(Information begins)

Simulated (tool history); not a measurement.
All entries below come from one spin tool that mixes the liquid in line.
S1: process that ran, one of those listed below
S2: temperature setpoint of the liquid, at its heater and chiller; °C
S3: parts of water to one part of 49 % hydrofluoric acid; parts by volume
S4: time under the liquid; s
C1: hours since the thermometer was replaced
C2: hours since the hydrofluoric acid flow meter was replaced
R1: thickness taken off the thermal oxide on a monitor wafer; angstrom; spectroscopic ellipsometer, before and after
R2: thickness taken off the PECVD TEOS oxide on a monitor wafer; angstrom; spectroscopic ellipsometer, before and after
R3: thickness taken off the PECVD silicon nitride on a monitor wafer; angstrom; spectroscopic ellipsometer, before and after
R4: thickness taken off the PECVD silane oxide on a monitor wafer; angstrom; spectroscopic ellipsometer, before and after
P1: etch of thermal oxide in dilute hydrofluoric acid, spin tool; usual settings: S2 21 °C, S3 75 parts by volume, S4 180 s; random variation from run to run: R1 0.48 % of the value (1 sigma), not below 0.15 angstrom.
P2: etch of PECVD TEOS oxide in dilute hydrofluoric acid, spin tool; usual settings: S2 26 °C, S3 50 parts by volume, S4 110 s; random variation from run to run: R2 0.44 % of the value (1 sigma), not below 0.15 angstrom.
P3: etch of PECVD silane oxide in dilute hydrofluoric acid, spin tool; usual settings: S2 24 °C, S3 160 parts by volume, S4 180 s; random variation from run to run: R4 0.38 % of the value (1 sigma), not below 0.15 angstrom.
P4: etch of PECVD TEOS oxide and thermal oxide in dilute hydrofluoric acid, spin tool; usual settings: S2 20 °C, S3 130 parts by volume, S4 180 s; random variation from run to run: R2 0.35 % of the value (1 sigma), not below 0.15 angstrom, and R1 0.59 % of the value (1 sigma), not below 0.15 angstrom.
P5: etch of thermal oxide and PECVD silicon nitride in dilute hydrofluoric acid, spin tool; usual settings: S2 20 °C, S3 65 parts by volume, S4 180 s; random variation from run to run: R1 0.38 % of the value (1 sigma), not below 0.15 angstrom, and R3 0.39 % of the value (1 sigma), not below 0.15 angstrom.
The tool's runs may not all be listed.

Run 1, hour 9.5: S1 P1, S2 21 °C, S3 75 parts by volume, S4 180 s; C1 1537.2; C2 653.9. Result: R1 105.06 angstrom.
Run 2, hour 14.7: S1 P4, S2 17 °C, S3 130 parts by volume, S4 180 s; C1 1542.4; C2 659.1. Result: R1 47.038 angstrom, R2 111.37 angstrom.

(Information ends)

Repeat exactly the lines of the data from the first one through the line with "S4: time under the liquid; s", both of them included.

## Answer section
Simulated (tool history); not a measurement.
All entries below come from one spin tool that mixes the liquid in line.
S1: process that ran, one of those listed below
S2: temperature setpoint of the liquid, at its heater and chiller; °C
S3: parts of water to one part of 49 % hydrofluoric acid; parts by volume
S4: time under the liquid; s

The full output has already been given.